╭─ Recorded data

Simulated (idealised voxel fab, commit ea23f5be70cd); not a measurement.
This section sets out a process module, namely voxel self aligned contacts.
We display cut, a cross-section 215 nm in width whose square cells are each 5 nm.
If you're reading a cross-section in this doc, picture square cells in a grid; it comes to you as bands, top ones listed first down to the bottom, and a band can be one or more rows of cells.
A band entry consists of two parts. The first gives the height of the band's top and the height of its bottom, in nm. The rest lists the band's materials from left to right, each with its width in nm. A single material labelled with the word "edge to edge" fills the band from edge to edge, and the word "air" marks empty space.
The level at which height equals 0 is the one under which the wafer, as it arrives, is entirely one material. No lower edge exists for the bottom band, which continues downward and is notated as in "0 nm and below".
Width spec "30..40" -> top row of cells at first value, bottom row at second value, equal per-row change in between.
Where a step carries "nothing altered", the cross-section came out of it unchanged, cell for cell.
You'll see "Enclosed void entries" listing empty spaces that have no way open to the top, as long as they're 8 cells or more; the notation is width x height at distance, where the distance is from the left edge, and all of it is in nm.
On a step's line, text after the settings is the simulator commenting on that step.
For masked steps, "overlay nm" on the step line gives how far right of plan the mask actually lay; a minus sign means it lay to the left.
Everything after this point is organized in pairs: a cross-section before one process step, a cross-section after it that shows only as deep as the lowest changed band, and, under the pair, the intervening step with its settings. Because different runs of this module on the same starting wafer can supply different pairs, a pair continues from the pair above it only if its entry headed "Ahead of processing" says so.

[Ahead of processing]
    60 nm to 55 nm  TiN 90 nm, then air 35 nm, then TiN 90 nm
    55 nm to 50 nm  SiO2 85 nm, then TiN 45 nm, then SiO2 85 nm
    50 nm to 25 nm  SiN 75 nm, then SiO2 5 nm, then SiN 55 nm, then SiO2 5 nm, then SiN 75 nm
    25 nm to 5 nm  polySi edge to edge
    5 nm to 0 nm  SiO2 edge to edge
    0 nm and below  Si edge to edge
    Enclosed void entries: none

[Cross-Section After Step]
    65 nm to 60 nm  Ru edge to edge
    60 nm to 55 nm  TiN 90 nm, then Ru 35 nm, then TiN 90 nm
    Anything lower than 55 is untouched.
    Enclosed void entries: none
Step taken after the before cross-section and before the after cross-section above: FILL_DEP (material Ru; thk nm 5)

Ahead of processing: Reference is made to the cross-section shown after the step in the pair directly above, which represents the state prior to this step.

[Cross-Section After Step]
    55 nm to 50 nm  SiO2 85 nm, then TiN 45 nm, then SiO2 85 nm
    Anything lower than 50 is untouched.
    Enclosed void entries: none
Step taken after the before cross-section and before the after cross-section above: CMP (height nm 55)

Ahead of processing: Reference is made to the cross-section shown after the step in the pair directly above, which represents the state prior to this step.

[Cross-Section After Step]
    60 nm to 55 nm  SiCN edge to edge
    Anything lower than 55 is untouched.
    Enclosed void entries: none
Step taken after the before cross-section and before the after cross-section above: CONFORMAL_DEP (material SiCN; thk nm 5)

╰─

Action item:
Repeat exactly the lines of the listing from its first line through the line that holds "[Ahead of processing]". Nothing else should appear.

Written response:
Simulated (idealised voxel fab, commit ea23f5be70cd); not a measurement.
This section sets out a process module, namely voxel self aligned contacts.
We display cut, a cross-section 215 nm in width whose square cells are each 5 nm.
If you're reading a cross-section in this doc, picture square cells in a grid; it comes to you as bands, top ones listed first down to the bottom, and a band can be one or more rows of cells.
A band entry consists of two parts. The first gives the height of the band's top and the height of its bottom, in nm. The rest lists the band's materials from left to right, each with its width in nm. A single material labelled with the word "edge to edge" fills the band from edge to edge, and the word "air" marks empty space.
The level at which height equals 0 is the one under which the wafer, as it arrives, is entirely one material. No lower edge exists for the bottom band, which continues downward and is notated as in "0 nm and below".
Width spec "30..40" -> top row of cells at first value, bottom row at second value, equal per-row change in between.
Where a step carries "nothing altered", the cross-section came out of it unchanged, cell for cell.
You'll see "Enclosed void entries" listing empty spaces that have no way open to the top, as long as they're 8 cells or more; the notation is width x height at distance, where the distance is from the left edge, and all of it is in nm.
On a step's line, text after the settings is the simulator commenting on that step.
For masked steps, "overlay nm" on the step line gives how far right of plan the mask actually lay; a minus sign means it lay to the left.
Everything after this point is organized in pairs: a cross-section before one process step, a cross-section after it that shows only as deep as the lowest changed band, and, under the pair, the intervening step with its settings. Because different runs of this module on the same starting wafer can supply different pairs, a pair continues from the pair above it only if its entry headed "Ahead of processing" says so.

[Ahead of processing]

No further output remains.